Required action:
Please write out the listing exactly, with nothing altered.

Supplied information:
========

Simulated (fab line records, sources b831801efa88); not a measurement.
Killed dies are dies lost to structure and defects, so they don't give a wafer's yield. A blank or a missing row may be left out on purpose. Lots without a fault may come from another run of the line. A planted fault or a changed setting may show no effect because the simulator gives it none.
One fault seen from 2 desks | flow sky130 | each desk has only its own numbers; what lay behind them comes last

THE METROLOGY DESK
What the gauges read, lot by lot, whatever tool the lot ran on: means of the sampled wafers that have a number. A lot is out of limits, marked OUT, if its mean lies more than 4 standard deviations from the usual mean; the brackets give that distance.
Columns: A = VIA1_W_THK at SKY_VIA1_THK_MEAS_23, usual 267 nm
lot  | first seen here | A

========

Your response:
Simulated (fab line records, sources b831801efa88); not a measurement.
Killed dies are dies lost to structure and defects, so they don't give a wafer's yield. A blank or a missing row may be left out on purpose. Lots without a fault may come from another run of the line. A planted fault or a changed setting may show no effect because the simulator gives it none.
One fault seen from 2 desks | flow sky130 | each desk has only its own numbers; what lay behind them comes last

THE METROLOGY DESK
What the gauges read, lot by lot, whatever tool the lot ran on: means of the sampled wafers that have a number. A lot is out of limits, marked OUT, if its mean lies more than 4 standard deviations from the usual mean; the brackets give that distance.
Columns: A = VIA1_W_THK at SKY_VIA1_THK_MEAS_23, usual 267 nm
lot  | first seen here | A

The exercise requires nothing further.